What you return must match the listing below exactly.

START Data extract

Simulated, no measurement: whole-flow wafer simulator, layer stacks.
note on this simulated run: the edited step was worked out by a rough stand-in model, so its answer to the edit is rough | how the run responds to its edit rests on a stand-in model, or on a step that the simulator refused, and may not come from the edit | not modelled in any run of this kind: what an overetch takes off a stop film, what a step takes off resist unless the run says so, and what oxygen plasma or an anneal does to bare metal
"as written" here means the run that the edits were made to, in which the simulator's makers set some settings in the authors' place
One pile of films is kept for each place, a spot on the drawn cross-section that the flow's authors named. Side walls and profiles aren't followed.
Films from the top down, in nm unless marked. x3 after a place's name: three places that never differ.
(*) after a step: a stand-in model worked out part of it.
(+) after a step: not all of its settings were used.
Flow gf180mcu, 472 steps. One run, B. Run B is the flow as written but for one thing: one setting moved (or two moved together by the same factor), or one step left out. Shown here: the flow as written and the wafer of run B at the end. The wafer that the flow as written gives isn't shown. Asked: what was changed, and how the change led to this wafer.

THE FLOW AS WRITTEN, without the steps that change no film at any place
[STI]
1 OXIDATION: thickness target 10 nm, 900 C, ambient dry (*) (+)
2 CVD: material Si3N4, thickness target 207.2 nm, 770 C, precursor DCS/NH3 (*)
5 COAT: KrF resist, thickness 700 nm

END Data extract

### Written solution
Simulated, no measurement: whole-flow wafer simulator, layer stacks.
note on this simulated run: the edited step was worked out by a rough stand-in model, so its answer to the edit is rough | how the run responds to its edit rests on a stand-in model, or on a step that the simulator refused, and may not come from the edit | not modelled in any run of this kind: what an overetch takes off a stop film, what a step takes off resist unless the run says so, and what oxygen plasma or an anneal does to bare metal
"as written" here means the run that the edits were made to, in which the simulator's makers set some settings in the authors' place
One pile of films is kept for each place, a spot on the drawn cross-section that the flow's authors named. Side walls and profiles aren't followed.
Films from the top down, in nm unless marked. x3 after a place's name: three places that never differ.
(*) after a step: a stand-in model worked out part of it.
(+) after a step: not all of its settings were used.
Flow gf180mcu, 472 steps. One run, B. Run B is the flow as written but for one thing: one setting moved (or two moved together by the same factor), or one step left out. Shown here: the flow as written and the wafer of run B at the end. The wafer that the flow as written gives isn't shown. Asked: what was changed, and how the change led to this wafer.

THE FLOW AS WRITTEN, without the steps that change no film at any place
[STI]
1 OXIDATION: thickness target 10 nm, 900 C, ambient dry (*) (+)
2 CVD: material Si3N4, thickness target 207.2 nm, 770 C, precursor DCS/NH3 (*)
5 COAT: KrF resist, thickness 700 nm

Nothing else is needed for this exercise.